•••••

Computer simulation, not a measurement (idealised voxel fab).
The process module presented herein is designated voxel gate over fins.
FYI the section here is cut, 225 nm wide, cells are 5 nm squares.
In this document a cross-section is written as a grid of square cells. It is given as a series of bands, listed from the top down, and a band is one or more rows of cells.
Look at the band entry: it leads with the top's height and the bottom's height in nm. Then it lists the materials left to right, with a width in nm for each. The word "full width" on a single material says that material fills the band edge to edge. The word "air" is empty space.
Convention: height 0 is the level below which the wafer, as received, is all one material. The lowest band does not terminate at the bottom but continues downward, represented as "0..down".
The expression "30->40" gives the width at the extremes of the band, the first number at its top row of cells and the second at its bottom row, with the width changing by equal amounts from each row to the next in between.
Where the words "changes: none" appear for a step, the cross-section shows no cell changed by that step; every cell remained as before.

•••••

Every entry, written out exactly, is what the response should contain.

TASK OUTPUT
Computer simulation, not a measurement (idealised voxel fab).
The process module presented herein is designated voxel gate over fins.
FYI the section here is cut, 225 nm wide, cells are 5 nm squares.
In this document a cross-section is written as a grid of square cells. It is given as a series of bands, listed from the top down, and a band is one or more rows of cells.
Look at the band entry: it leads with the top's height and the bottom's height in nm. Then it lists the materials left to right, with a width in nm for each. The word "full width" on a single material says that material fills the band edge to edge. The word "air" is empty space.
Convention: height 0 is the level below which the wafer, as received, is all one material. The lowest band does not terminate at the bottom but continues downward, represented as "0..down".
The expression "30->40" gives the width at the extremes of the band, the first number at its top row of cells and the second at its bottom row, with the width changing by equal amounts from each row to the next in between.
Where the words "changes: none" appear for a step, the cross-section shows no cell changed by that step; every cell remained as before.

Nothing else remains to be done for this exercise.